(Records supplied begins)
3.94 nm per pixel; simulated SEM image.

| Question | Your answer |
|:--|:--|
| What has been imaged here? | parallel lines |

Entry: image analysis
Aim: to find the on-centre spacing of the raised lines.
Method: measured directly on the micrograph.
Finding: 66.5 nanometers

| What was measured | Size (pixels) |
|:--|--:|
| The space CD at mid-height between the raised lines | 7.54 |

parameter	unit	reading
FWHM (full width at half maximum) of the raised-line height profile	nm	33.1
(Records supplied ends)

§ Work instruction: An exact repetition of the material above is required, from its first line through the line holding "lines | 7.54 |", with nothing added.

§ Task response:
3.94 nm per pixel; simulated SEM image.

| Question | Your answer |
|:--|:--|
| What has been imaged here? | parallel lines |

Entry: image analysis
Aim: to find the on-centre spacing of the raised lines.
Method: measured directly on the micrograph.
Finding: 66.5 nanometers

| What was measured | Size (pixels) |
|:--|--:|
| The space CD at mid-height between the raised lines | 7.54 |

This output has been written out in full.